• Required action
Retype the material exactly, ending with the line containing "Pictured: cross-section cut, 160".

• Dataset entries
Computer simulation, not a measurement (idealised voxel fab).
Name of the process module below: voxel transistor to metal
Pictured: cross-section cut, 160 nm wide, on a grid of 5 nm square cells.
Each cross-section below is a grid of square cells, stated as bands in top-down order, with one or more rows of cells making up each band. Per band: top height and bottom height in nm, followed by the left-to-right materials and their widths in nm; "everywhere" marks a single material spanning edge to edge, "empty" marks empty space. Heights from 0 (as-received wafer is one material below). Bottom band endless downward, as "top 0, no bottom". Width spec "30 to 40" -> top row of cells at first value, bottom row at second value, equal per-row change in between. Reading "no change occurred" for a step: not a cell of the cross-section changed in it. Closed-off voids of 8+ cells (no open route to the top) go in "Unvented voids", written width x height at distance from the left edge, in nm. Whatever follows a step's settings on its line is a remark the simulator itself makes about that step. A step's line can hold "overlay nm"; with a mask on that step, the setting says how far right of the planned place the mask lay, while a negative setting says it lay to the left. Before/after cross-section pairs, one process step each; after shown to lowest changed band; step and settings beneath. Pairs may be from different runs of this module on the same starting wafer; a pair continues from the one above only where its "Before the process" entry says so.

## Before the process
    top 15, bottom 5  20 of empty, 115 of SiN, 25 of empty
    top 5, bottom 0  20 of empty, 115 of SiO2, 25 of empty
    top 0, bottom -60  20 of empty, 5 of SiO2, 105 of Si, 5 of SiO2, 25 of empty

• Task response
Computer simulation, not a measurement (idealised voxel fab).
Name of the process module below: voxel transistor to metal
Pictured: cross-section cut, 160 nm wide, on a grid of 5 nm square cells.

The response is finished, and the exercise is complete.